§ WORK REQUEST
Your answer should be only the lines below from the one with "The following process" to the one with "The width of", repeated exactly, ends included.

§ SUPPLIED ENTRIES
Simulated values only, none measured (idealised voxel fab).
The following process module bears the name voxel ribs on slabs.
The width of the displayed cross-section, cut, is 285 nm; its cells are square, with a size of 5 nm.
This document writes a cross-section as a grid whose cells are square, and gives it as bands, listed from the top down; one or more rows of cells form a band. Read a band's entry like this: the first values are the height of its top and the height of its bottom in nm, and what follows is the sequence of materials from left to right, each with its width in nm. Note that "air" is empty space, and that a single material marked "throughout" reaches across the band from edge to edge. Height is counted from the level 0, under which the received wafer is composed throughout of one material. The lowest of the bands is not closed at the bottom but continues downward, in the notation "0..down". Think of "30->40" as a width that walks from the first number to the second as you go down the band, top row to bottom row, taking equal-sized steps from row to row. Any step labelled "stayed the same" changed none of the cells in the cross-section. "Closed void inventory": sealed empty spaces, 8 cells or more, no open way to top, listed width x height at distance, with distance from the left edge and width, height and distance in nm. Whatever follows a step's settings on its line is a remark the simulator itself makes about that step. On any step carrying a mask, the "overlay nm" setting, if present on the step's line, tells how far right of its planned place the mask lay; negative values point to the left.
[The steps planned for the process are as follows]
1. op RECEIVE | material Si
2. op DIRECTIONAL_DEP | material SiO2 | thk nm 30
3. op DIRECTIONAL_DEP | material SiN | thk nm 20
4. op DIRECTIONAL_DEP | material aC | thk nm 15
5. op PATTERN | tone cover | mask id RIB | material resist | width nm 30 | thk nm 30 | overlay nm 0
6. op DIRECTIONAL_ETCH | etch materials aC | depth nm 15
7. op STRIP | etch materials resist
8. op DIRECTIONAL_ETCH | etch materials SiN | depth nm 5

§ WRITTEN ANSWER
The following process module bears the name voxel ribs on slabs.
The width of the displayed cross-section, cut, is 285 nm; its cells are square, with a size of 5 nm.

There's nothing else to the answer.